* Action item: Reproduce the listing below verbatim.

☆ ☆ ☆ ☆

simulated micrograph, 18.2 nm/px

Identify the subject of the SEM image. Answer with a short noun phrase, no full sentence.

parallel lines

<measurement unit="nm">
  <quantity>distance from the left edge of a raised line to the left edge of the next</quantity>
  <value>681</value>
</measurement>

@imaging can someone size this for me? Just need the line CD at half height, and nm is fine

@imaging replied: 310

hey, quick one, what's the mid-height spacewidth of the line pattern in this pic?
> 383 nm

☆ ☆ ☆ ☆

* Answer space:
simulated micrograph, 18.2 nm/px

Identify the subject of the SEM image. Answer with a short noun phrase, no full sentence.

parallel lines

<measurement unit="nm">
  <quantity>distance from the left edge of a raised line to the left edge of the next</quantity>
  <value>681</value>
</measurement>

@imaging can someone size this for me? Just need the line CD at half height, and nm is fine

@imaging replied: 310

hey, quick one, what's the mid-height spacewidth of the line pattern in this pic?
> 383 nm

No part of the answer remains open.